§ **WORK ITEM**
Would you restate the entries below word for word, starting at the first line and ending with the one that has "Not every run"?

§ **RECORDS SHOWN**
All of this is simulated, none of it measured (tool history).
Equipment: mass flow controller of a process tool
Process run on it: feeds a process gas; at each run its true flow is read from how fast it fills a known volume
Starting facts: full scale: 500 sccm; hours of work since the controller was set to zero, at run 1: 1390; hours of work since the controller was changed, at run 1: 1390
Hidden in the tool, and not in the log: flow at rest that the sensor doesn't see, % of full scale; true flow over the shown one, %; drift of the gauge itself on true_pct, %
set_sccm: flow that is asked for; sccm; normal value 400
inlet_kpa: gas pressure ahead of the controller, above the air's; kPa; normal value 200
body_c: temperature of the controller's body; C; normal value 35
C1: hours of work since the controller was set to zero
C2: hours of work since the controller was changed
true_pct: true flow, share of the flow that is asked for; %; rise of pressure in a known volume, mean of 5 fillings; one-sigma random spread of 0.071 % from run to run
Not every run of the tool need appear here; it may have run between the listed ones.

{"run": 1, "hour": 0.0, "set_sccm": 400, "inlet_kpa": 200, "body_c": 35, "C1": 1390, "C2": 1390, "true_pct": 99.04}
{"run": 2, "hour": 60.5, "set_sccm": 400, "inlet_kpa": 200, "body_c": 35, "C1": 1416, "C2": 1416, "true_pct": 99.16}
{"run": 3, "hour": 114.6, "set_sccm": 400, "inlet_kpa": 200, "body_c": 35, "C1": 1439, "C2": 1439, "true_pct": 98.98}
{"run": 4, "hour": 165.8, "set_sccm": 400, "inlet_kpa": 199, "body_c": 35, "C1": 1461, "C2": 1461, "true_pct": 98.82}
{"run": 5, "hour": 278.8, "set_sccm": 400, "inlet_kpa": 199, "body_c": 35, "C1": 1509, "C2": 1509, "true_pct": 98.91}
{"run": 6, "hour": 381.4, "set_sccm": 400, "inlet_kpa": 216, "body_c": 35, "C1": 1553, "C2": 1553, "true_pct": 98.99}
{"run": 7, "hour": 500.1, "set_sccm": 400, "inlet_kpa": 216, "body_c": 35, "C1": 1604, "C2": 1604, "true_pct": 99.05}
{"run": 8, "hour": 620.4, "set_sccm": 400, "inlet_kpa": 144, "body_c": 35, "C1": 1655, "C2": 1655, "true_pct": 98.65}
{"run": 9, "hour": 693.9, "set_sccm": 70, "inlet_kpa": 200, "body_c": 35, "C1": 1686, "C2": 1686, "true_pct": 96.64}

§ **REPLY**
All of this is simulated, none of it measured (tool history).
Equipment: mass flow controller of a process tool
Process run on it: feeds a process gas; at each run its true flow is read from how fast it fills a known volume
Starting facts: full scale: 500 sccm; hours of work since the controller was set to zero, at run 1: 1390; hours of work since the controller was changed, at run 1: 1390
Hidden in the tool, and not in the log: flow at rest that the sensor doesn't see, % of full scale; true flow over the shown one, %; drift of the gauge itself on true_pct, %
set_sccm: flow that is asked for; sccm; normal value 400
inlet_kpa: gas pressure ahead of the controller, above the air's; kPa; normal value 200
body_c: temperature of the controller's body; C; normal value 35
C1: hours of work since the controller was set to zero
C2: hours of work since the controller was changed
true_pct: true flow, share of the flow that is asked for; %; rise of pressure in a known volume, mean of 5 fillings; one-sigma random spread of 0.071 % from run to run
Not every run of the tool need appear here; it may have run between the listed ones.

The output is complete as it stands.